■ **MATERIAL PROVIDED**:
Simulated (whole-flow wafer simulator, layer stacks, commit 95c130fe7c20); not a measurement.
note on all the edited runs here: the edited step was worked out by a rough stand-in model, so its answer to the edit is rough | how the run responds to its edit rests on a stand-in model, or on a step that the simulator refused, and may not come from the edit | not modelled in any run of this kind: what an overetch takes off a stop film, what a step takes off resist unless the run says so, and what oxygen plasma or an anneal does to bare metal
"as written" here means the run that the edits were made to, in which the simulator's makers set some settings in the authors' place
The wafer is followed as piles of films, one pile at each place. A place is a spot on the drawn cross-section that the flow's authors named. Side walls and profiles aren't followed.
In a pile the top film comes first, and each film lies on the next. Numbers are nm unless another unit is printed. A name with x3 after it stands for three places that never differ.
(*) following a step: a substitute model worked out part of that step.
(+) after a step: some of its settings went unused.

■ **ACTIVITY**: Repeat the material word for word, in full.

■ **EXERCISE RESULT**:
Simulated (whole-flow wafer simulator, layer stacks, commit 95c130fe7c20); not a measurement.
note on all the edited runs here: the edited step was worked out by a rough stand-in model, so its answer to the edit is rough | how the run responds to its edit rests on a stand-in model, or on a step that the simulator refused, and may not come from the edit | not modelled in any run of this kind: what an overetch takes off a stop film, what a step takes off resist unless the run says so, and what oxygen plasma or an anneal does to bare metal
"as written" here means the run that the edits were made to, in which the simulator's makers set some settings in the authors' place
The wafer is followed as piles of films, one pile at each place. A place is a spot on the drawn cross-section that the flow's authors named. Side walls and profiles aren't followed.
In a pile the top film comes first, and each film lies on the next. Numbers are nm unless another unit is printed. A name with x3 after it stands for three places that never differ.
(*) following a step: a substitute model worked out part of that step.
(+) after a step: some of its settings went unused.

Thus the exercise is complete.